WORK ORDER: The answer is to be the full listing, unchanged in every line.

^^^^

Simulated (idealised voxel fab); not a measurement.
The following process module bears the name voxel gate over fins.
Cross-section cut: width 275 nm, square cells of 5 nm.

^^^^

EXERCISE ANSWER:
Simulated (idealised voxel fab); not a measurement.
The following process module bears the name voxel gate over fins.
Cross-section cut: width 275 nm, square cells of 5 nm.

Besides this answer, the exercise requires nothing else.